PROVIDED DATA below:
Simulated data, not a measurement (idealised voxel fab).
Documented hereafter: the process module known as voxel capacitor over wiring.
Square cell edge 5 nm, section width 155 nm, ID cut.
End of PROVIDED DATA.

ACTIVITY
Set the whole listing down again so that it matches the original exactly.

WORKED SOLUTION
Simulated data, not a measurement (idealised voxel fab).
Documented hereafter: the process module known as voxel capacitor over wiring.
Square cell edge 5 nm, section width 155 nm, ID cut.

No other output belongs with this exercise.